## Required action
Search the listing below for the line containing "One pile of". From there through the line containing "THE FLOW AS WRITTEN, without", transcribe every line exactly, both ends included.

##### Listed records #####
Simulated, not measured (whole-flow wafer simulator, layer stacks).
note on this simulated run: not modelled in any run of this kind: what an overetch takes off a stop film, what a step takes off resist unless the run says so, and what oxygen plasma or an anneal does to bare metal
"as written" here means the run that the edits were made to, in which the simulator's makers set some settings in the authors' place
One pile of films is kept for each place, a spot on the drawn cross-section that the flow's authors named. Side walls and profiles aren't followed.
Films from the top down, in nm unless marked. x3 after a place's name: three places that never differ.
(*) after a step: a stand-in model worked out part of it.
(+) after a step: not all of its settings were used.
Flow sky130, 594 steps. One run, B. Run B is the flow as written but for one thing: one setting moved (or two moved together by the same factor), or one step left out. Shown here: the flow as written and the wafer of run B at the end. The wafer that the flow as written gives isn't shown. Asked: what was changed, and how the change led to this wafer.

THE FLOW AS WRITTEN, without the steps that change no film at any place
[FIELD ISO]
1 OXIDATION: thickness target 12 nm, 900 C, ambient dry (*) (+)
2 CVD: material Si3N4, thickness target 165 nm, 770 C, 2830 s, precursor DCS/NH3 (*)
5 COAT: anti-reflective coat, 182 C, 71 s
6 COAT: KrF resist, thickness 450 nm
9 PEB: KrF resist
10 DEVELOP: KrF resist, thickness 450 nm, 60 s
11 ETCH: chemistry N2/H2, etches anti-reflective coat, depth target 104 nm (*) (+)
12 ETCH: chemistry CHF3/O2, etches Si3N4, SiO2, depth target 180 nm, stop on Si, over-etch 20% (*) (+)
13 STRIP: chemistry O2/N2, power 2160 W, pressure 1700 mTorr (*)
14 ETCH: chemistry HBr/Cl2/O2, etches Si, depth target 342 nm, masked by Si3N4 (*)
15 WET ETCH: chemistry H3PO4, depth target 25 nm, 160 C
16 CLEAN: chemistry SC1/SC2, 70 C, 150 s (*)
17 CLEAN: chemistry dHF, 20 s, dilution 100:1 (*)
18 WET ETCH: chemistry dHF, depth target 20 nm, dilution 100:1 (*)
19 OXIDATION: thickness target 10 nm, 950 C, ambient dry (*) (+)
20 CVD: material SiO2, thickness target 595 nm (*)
#####

## Your response
One pile of films is kept for each place, a spot on the drawn cross-section that the flow's authors named. Side walls and profiles aren't followed.
Films from the top down, in nm unless marked. x3 after a place's name: three places that never differ.
(*) after a step: a stand-in model worked out part of it.
(+) after a step: not all of its settings were used.
Flow sky130, 594 steps. One run, B. Run B is the flow as written but for one thing: one setting moved (or two moved together by the same factor), or one step left out. Shown here: the flow as written and the wafer of run B at the end. The wafer that the flow as written gives isn't shown. Asked: what was changed, and how the change led to this wafer.

THE FLOW AS WRITTEN, without the steps that change no film at any place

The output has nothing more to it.